━━ Data extract ━━

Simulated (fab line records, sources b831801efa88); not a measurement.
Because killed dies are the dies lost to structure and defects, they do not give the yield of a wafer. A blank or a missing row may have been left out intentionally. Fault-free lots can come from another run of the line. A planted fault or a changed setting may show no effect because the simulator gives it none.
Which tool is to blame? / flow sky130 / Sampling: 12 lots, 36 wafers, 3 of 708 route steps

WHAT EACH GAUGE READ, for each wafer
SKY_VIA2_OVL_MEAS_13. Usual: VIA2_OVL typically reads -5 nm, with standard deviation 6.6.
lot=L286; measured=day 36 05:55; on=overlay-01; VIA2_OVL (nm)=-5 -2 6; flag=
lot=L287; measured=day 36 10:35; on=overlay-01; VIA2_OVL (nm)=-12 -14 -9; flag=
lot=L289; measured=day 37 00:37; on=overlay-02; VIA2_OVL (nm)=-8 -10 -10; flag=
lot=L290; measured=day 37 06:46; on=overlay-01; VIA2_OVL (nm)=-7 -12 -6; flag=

━━━

→ Exercise: Write out the records above exactly, from the opening line to the line with "Because killed dies", including both, with nothing added.

→ Task solution:
Simulated (fab line records, sources b831801efa88); not a measurement.
Because killed dies are the dies lost to structure and defects, they do not give the yield of a wafer. A blank or a missing row may have been left out intentionally. Fault-free lots can come from another run of the line. A planted fault or a changed setting may show no effect because the simulator gives it none.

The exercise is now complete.